- [Excerpted data]
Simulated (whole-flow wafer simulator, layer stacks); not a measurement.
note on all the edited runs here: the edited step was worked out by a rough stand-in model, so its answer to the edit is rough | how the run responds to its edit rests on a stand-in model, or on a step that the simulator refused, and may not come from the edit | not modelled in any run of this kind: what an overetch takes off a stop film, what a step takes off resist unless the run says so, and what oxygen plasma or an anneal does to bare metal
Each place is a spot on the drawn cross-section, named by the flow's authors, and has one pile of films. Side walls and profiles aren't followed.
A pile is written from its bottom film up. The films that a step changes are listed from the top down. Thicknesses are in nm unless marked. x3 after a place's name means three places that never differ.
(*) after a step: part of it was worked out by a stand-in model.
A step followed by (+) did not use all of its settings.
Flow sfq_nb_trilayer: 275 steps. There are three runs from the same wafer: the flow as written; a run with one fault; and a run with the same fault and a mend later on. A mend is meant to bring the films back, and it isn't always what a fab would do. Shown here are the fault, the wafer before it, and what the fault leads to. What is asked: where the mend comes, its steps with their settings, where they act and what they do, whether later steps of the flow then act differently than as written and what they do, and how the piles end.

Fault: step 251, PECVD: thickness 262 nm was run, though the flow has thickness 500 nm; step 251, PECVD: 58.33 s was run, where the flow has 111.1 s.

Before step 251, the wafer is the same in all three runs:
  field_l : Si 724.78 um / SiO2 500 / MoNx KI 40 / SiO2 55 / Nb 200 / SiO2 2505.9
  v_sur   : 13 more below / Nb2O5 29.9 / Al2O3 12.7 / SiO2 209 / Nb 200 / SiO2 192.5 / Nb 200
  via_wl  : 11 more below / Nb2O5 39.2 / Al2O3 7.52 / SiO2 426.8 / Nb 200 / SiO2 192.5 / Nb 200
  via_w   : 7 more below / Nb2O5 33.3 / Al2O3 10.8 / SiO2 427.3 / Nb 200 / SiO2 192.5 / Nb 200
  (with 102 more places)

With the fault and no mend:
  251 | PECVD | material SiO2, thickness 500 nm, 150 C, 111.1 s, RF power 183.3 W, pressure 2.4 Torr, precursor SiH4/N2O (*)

- [Brief] Restate the data verbatim through the "Each place is" line.

- [Exercise result]
Simulated (whole-flow wafer simulator, layer stacks); not a measurement.
note on all the edited runs here: the edited step was worked out by a rough stand-in model, so its answer to the edit is rough | how the run responds to its edit rests on a stand-in model, or on a step that the simulator refused, and may not come from the edit | not modelled in any run of this kind: what an overetch takes off a stop film, what a step takes off resist unless the run says so, and what oxygen plasma or an anneal does to bare metal
Each place is a spot on the drawn cross-section, named by the flow's authors, and has one pile of films. Side walls and profiles aren't followed.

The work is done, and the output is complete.